....................
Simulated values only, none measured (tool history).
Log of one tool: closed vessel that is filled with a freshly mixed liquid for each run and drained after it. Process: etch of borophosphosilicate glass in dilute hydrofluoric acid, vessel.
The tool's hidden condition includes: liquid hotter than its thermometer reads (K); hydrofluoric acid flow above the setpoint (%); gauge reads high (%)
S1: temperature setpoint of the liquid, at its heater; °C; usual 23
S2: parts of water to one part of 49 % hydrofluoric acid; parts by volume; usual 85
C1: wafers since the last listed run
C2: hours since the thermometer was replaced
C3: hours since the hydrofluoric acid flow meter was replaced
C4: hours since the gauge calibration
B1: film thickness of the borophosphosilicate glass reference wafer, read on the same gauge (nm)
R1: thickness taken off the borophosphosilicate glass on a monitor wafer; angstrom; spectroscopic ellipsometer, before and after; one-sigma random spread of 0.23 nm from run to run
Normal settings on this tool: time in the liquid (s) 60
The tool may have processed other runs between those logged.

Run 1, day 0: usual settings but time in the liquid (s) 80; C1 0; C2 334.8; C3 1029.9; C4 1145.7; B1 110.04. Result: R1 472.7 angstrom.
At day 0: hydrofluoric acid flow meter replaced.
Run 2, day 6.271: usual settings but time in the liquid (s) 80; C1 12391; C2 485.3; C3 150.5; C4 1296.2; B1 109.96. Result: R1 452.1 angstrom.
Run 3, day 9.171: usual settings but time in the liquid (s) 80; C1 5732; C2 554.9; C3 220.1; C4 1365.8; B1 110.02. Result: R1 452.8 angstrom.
....................

> ACTION ITEM
Your task is to restate, word for word, the lines from the beginning of the records to the line with "C1: wafers since the last listed run", inclusive.

> RESULT
Simulated values only, none measured (tool history).
Log of one tool: closed vessel that is filled with a freshly mixed liquid for each run and drained after it. Process: etch of borophosphosilicate glass in dilute hydrofluoric acid, vessel.
The tool's hidden condition includes: liquid hotter than its thermometer reads (K); hydrofluoric acid flow above the setpoint (%); gauge reads high (%)
S1: temperature setpoint of the liquid, at its heater; °C; usual 23
S2: parts of water to one part of 49 % hydrofluoric acid; parts by volume; usual 85
C1: wafers since the last listed run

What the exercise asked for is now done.